### SOURCE MATERIAL

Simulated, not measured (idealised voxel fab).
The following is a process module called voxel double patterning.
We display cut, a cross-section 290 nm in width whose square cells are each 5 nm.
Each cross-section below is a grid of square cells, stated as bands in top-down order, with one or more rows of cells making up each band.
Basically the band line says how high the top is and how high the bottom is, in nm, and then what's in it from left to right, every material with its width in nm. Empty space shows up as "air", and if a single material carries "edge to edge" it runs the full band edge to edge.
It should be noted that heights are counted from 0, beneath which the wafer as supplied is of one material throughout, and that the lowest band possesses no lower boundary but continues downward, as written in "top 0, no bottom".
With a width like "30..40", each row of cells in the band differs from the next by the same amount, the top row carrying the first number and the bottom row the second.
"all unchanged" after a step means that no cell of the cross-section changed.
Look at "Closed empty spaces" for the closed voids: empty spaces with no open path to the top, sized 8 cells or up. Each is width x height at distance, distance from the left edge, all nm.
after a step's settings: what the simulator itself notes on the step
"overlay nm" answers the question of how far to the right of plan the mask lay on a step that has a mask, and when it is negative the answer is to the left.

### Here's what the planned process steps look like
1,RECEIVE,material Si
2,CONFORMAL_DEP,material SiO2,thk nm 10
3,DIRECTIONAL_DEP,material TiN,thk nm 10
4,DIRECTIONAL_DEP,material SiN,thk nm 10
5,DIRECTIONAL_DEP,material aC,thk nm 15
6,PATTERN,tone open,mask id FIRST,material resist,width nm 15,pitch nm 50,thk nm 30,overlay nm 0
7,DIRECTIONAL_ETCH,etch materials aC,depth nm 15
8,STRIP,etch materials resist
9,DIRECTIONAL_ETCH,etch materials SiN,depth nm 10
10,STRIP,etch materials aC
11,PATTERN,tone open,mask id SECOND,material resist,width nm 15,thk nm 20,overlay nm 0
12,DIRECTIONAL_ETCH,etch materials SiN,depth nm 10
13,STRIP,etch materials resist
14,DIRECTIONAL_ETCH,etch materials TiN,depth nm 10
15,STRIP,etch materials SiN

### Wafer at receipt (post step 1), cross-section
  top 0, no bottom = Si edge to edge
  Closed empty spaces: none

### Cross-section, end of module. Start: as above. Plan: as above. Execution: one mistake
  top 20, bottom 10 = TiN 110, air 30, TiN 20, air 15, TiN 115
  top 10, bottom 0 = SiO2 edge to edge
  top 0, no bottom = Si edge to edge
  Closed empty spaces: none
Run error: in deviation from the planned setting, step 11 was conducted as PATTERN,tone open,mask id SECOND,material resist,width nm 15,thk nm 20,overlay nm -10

######

§ WORK TASK: Set down the lines of the records exactly, from the first one through the line containing "It should be", and add nothing else.

§ WORKED SOLUTION:
Simulated, not measured (idealised voxel fab).
The following is a process module called voxel double patterning.
We display cut, a cross-section 290 nm in width whose square cells are each 5 nm.
Each cross-section below is a grid of square cells, stated as bands in top-down order, with one or more rows of cells making up each band.
Basically the band line says how high the top is and how high the bottom is, in nm, and then what's in it from left to right, every material with its width in nm. Empty space shows up as "air", and if a single material carries "edge to edge" it runs the full band edge to edge.
It should be noted that heights are counted from 0, beneath which the wafer as supplied is of one material throughout, and that the lowest band possesses no lower boundary but continues downward, as written in "top 0, no bottom".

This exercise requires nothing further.